[Task item]: Copy out exactly the lines below that run from the one holding "L086.1 rie_diel-04 0 207.87 0.5 6.12 26.6" to the one holding "L079.1 rie_diel-04 1 157.81 0.0 7 20.2", keeping both of those lines and no others.

--- --- ---

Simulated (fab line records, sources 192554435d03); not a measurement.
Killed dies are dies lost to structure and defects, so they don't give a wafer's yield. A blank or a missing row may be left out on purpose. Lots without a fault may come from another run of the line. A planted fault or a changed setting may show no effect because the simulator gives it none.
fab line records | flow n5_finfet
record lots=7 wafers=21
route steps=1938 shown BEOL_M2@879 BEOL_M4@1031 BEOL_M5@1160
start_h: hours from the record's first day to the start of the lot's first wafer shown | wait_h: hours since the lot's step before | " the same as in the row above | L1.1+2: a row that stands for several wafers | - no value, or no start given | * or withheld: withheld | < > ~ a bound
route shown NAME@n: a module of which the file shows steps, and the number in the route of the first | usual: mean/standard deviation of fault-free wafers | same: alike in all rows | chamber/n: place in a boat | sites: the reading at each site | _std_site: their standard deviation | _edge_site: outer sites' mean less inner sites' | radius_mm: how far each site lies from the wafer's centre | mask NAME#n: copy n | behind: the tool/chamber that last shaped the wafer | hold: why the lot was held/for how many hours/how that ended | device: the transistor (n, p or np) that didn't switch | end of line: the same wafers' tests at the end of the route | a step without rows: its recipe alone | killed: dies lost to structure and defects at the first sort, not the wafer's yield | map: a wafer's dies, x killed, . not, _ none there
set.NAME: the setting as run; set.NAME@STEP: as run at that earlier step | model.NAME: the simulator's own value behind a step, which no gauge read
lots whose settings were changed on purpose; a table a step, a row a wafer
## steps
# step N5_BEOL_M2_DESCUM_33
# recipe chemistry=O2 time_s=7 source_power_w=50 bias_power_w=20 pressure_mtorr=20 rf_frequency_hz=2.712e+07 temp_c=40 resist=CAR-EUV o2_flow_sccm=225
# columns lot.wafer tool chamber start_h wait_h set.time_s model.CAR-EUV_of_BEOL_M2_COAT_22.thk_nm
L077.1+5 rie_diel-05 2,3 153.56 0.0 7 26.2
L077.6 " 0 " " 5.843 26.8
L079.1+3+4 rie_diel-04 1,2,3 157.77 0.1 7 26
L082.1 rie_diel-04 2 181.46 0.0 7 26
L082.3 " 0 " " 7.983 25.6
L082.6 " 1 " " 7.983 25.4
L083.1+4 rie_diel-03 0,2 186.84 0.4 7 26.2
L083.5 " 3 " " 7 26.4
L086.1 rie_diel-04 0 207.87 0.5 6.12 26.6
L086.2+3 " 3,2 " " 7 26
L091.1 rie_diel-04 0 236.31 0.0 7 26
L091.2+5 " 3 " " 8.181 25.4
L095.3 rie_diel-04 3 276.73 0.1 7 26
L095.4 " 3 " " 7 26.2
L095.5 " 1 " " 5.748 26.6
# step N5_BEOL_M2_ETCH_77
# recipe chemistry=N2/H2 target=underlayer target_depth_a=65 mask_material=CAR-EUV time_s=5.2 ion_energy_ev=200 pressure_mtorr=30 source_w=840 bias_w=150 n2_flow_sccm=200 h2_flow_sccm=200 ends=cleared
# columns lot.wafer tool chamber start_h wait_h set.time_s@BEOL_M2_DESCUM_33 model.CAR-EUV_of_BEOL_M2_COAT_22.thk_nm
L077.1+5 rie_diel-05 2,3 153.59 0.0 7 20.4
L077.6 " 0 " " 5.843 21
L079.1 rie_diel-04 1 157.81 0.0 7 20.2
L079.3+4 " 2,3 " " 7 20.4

--- --- ---

[Your solution]:
L086.1 rie_diel-04 0 207.87 0.5 6.12 26.6
L086.2+3 " 3,2 " " 7 26
L091.1 rie_diel-04 0 236.31 0.0 7 26
L091.2+5 " 3 " " 8.181 25.4
L095.3 rie_diel-04 3 276.73 0.1 7 26
L095.4 " 3 " " 7 26.2
L095.5 " 1 " " 5.748 26.6
# step N5_BEOL_M2_ETCH_77
# recipe chemistry=N2/H2 target=underlayer target_depth_a=65 mask_material=CAR-EUV time_s=5.2 ion_energy_ev=200 pressure_mtorr=30 source_w=840 bias_w=150 n2_flow_sccm=200 h2_flow_sccm=200 ends=cleared
# columns lot.wafer tool chamber start_h wait_h set.time_s@BEOL_M2_DESCUM_33 model.CAR-EUV_of_BEOL_M2_COAT_22.thk_nm
L077.1+5 rie_diel-05 2,3 153.59 0.0 7 20.4
L077.6 " 0 " " 5.843 21
L079.1 rie_diel-04 1 157.81 0.0 7 20.2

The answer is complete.